● **WORK INSTRUCTION**
Up to and including the line with "- lithoTrack-02 at", copy the records below exactly from their first line.

● **DATA TO EXAMINE**
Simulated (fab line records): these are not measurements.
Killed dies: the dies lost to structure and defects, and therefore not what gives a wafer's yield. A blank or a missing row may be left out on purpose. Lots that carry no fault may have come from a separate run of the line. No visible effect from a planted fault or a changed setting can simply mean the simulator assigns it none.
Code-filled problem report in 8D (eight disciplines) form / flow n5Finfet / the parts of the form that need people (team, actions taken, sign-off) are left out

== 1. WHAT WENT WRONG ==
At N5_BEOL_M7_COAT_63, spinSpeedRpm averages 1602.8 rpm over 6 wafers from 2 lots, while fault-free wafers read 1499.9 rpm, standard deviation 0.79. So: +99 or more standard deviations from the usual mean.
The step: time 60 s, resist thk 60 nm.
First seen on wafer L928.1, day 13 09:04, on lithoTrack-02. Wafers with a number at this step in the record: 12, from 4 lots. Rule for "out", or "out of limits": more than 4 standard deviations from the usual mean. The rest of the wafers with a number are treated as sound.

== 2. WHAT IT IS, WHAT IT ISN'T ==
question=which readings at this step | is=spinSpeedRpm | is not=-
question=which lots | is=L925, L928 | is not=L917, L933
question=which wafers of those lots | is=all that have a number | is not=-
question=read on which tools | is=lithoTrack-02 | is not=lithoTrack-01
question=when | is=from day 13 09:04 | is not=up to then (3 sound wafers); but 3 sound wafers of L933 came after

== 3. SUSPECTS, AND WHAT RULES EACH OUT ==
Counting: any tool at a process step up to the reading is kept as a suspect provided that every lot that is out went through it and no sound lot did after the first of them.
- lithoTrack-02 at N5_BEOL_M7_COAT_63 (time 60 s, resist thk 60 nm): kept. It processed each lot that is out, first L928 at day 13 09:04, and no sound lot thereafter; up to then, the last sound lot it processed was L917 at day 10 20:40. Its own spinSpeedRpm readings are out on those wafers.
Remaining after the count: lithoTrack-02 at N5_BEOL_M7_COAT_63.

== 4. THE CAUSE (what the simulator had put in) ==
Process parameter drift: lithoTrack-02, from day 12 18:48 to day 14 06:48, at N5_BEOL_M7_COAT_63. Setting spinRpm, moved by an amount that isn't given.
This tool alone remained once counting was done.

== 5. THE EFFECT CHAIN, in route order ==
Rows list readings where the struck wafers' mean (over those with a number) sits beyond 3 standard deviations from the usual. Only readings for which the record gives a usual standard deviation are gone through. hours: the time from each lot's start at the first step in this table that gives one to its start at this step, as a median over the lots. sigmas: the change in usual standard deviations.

● **RESPONSE**
Simulated (fab line records): these are not measurements.
Killed dies: the dies lost to structure and defects, and therefore not what gives a wafer's yield. A blank or a missing row may be left out on purpose. Lots that carry no fault may have come from a separate run of the line. No visible effect from a planted fault or a changed setting can simply mean the simulator assigns it none.
Code-filled problem report in 8D (eight disciplines) form / flow n5Finfet / the parts of the form that need people (team, actions taken, sign-off) are left out

== 1. WHAT WENT WRONG ==
At N5_BEOL_M7_COAT_63, spinSpeedRpm averages 1602.8 rpm over 6 wafers from 2 lots, while fault-free wafers read 1499.9 rpm, standard deviation 0.79. So: +99 or more standard deviations from the usual mean.
The step: time 60 s, resist thk 60 nm.
First seen on wafer L928.1, day 13 09:04, on lithoTrack-02. Wafers with a number at this step in the record: 12, from 4 lots. Rule for "out", or "out of limits": more than 4 standard deviations from the usual mean. The rest of the wafers with a number are treated as sound.

== 2. WHAT IT IS, WHAT IT ISN'T ==
question=which readings at this step | is=spinSpeedRpm | is not=-
question=which lots | is=L925, L928 | is not=L917, L933
question=which wafers of those lots | is=all that have a number | is not=-
question=read on which tools | is=lithoTrack-02 | is not=lithoTrack-01
question=when | is=from day 13 09:04 | is not=up to then (3 sound wafers); but 3 sound wafers of L933 came after

== 3. SUSPECTS, AND WHAT RULES EACH OUT ==
Counting: any tool at a process step up to the reading is kept as a suspect provided that every lot that is out went through it and no sound lot did after the first of them.
- lithoTrack-02 at N5_BEOL_M7_COAT_63 (time 60 s, resist thk 60 nm): kept. It processed each lot that is out, first L928 at day 13 09:04, and no sound lot thereafter; up to then, the last sound lot it processed was L917 at day 10 20:40. Its own spinSpeedRpm readings are out on those wafers.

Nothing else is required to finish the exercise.